> **BRIEF**
Return each line of the material below exactly. Begin at the first and end on the line with "(+) after a".

> **DATA EXTRACTS**
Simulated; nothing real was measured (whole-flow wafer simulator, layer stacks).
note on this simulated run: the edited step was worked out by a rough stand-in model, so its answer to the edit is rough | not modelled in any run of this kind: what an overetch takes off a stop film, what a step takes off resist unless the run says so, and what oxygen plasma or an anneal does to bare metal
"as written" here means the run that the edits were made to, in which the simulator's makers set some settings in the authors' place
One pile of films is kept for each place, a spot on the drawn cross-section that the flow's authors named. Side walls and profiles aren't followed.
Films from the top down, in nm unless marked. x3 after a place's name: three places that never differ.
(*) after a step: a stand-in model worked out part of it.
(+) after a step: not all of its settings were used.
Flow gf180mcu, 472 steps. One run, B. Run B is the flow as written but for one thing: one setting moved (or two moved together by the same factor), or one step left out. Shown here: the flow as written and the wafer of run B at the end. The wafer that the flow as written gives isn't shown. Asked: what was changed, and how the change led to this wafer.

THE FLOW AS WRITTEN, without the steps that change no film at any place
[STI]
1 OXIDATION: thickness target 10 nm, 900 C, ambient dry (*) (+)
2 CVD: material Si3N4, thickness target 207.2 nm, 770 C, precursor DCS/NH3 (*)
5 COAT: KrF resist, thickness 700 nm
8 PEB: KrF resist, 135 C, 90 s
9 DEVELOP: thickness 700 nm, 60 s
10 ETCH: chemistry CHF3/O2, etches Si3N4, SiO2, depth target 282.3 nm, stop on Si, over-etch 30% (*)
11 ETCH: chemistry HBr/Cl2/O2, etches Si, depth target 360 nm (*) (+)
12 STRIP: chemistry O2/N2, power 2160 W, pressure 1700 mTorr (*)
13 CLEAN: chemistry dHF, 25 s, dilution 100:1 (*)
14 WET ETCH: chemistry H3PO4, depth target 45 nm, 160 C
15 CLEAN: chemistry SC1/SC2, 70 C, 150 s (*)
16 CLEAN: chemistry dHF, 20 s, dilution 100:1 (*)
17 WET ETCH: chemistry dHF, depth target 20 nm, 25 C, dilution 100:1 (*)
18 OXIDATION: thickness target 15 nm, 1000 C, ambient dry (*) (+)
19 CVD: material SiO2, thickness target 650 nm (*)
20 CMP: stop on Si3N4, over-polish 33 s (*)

> **EXERCISE SOLUTION**
Simulated; nothing real was measured (whole-flow wafer simulator, layer stacks).
note on this simulated run: the edited step was worked out by a rough stand-in model, so its answer to the edit is rough | not modelled in any run of this kind: what an overetch takes off a stop film, what a step takes off resist unless the run says so, and what oxygen plasma or an anneal does to bare metal
"as written" here means the run that the edits were made to, in which the simulator's makers set some settings in the authors' place
One pile of films is kept for each place, a spot on the drawn cross-section that the flow's authors named. Side walls and profiles aren't followed.
Films from the top down, in nm unless marked. x3 after a place's name: three places that never differ.
(*) after a step: a stand-in model worked out part of it.
(+) after a step: not all of its settings were used.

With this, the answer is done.